┄┄┄┄┄┄┄┄┄┄

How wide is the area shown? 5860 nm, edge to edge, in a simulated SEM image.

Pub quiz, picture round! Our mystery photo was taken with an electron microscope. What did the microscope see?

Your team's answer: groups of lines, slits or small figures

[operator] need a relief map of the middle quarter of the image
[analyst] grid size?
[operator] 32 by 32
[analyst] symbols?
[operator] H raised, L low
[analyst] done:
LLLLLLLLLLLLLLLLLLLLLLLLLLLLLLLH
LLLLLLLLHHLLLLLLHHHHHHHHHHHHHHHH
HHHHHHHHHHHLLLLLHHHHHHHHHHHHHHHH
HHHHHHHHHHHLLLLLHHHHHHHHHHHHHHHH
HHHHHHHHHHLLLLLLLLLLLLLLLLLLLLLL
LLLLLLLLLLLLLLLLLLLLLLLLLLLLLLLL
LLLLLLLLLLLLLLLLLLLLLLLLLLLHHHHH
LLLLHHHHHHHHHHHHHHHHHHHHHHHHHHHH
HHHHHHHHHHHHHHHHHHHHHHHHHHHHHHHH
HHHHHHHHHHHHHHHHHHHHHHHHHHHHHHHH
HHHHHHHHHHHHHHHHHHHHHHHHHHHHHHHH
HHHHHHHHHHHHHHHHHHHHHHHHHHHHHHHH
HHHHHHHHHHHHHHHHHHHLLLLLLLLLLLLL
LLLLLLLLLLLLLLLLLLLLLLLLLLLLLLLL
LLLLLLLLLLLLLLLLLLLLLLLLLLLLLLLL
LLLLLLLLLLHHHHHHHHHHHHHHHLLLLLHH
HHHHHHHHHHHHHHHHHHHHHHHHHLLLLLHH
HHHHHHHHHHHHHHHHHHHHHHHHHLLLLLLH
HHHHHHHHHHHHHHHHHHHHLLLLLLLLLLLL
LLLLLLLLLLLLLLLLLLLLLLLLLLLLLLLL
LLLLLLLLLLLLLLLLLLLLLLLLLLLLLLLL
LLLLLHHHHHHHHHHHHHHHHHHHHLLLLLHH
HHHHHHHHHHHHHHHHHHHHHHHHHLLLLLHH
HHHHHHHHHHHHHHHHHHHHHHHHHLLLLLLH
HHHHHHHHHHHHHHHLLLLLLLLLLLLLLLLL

┄┄┄┄┄┄┄┄┄┄

- ACTION ITEM: Within the material above, extract exactly the lines that start at the line containing "[analyst] grid size?" and stop after the line containing "HHHHHHHHHHLLLLLLLLLLLLLLLLLLLLLL", and only those.

- YOUR RESPONSE:
[analyst] grid size?
[operator] 32 by 32
[analyst] symbols?
[operator] H raised, L low
[analyst] done:
LLLLLLLLLLLLLLLLLLLLLLLLLLLLLLLH
LLLLLLLLHHLLLLLLHHHHHHHHHHHHHHHH
HHHHHHHHHHHLLLLLHHHHHHHHHHHHHHHH
HHHHHHHHHHHLLLLLHHHHHHHHHHHHHHHH
HHHHHHHHHHLLLLLLLLLLLLLLLLLLLLLL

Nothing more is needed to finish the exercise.